_Record extracts_.
........

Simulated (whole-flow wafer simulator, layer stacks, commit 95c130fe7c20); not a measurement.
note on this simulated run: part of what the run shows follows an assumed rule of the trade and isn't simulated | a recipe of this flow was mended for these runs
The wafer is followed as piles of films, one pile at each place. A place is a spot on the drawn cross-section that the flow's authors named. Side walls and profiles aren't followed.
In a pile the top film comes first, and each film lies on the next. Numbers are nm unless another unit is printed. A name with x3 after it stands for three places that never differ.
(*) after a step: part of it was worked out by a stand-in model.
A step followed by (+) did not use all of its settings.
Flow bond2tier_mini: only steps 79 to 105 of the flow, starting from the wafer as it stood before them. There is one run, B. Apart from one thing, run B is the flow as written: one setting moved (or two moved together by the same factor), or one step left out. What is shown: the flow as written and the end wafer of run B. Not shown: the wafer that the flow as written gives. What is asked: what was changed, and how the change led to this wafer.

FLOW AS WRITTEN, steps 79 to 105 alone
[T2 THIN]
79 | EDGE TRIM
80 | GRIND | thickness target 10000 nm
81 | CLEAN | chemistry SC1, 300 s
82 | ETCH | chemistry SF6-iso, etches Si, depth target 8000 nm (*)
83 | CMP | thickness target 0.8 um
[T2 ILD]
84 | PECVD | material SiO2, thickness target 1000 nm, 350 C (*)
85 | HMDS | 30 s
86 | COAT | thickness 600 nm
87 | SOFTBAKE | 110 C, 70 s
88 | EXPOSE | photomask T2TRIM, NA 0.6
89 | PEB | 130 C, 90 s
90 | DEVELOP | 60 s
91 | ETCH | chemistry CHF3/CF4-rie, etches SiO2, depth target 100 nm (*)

........

_Exercise_.
The records are to be repeated in full, exactly as they stand.

_Written reply_.
Simulated (whole-flow wafer simulator, layer stacks, commit 95c130fe7c20); not a measurement.
note on this simulated run: part of what the run shows follows an assumed rule of the trade and isn't simulated | a recipe of this flow was mended for these runs
The wafer is followed as piles of films, one pile at each place. A place is a spot on the drawn cross-section that the flow's authors named. Side walls and profiles aren't followed.
In a pile the top film comes first, and each film lies on the next. Numbers are nm unless another unit is printed. A name with x3 after it stands for three places that never differ.
(*) after a step: part of it was worked out by a stand-in model.
A step followed by (+) did not use all of its settings.
Flow bond2tier_mini: only steps 79 to 105 of the flow, starting from the wafer as it stood before them. There is one run, B. Apart from one thing, run B is the flow as written: one setting moved (or two moved together by the same factor), or one step left out. What is shown: the flow as written and the end wafer of run B. Not shown: the wafer that the flow as written gives. What is asked: what was changed, and how the change led to this wafer.

FLOW AS WRITTEN, steps 79 to 105 alone
[T2 THIN]
79 | EDGE TRIM
80 | GRIND | thickness target 10000 nm
81 | CLEAN | chemistry SC1, 300 s
82 | ETCH | chemistry SF6-iso, etches Si, depth target 8000 nm (*)
83 | CMP | thickness target 0.8 um
[T2 ILD]
84 | PECVD | material SiO2, thickness target 1000 nm, 350 C (*)
85 | HMDS | 30 s
86 | COAT | thickness 600 nm
87 | SOFTBAKE | 110 C, 70 s
88 | EXPOSE | photomask T2TRIM, NA 0.6
89 | PEB | 130 C, 90 s
90 | DEVELOP | 60 s
91 | ETCH | chemistry CHF3/CF4-rie, etches SiO2, depth target 100 nm (*)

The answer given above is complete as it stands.